■ **Provided material**
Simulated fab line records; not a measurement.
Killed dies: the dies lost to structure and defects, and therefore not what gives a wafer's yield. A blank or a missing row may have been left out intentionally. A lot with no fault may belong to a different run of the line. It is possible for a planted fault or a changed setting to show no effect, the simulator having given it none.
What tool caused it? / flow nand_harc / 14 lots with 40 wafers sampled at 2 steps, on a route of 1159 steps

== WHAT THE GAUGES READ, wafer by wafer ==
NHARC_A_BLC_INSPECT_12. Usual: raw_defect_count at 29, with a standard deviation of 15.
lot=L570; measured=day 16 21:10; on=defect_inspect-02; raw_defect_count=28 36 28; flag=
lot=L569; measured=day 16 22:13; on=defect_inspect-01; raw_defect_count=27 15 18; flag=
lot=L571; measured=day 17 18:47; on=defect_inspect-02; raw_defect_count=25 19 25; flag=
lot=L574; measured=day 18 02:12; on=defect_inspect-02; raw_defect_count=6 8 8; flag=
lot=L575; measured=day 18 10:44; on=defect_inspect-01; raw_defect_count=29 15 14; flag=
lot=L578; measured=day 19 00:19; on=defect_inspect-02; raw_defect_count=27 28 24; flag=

■ **Assigned task**
Reproduce the material above, keeping every line intact.

■ **Worked solution**
Simulated fab line records; not a measurement.
Killed dies: the dies lost to structure and defects, and therefore not what gives a wafer's yield. A blank or a missing row may have been left out intentionally. A lot with no fault may belong to a different run of the line. It is possible for a planted fault or a changed setting to show no effect, the simulator having given it none.
What tool caused it? / flow nand_harc / 14 lots with 40 wafers sampled at 2 steps, on a route of 1159 steps

== WHAT THE GAUGES READ, wafer by wafer ==
NHARC_A_BLC_INSPECT_12. Usual: raw_defect_count at 29, with a standard deviation of 15.
lot=L570; measured=day 16 21:10; on=defect_inspect-02; raw_defect_count=28 36 28; flag=
lot=L569; measured=day 16 22:13; on=defect_inspect-01; raw_defect_count=27 15 18; flag=
lot=L571; measured=day 17 18:47; on=defect_inspect-02; raw_defect_count=25 19 25; flag=
lot=L574; measured=day 18 02:12; on=defect_inspect-02; raw_defect_count=6 8 8; flag=
lot=L575; measured=day 18 10:44; on=defect_inspect-01; raw_defect_count=29 15 14; flag=
lot=L578; measured=day 19 00:19; on=defect_inspect-02; raw_defect_count=27 28 24; flag=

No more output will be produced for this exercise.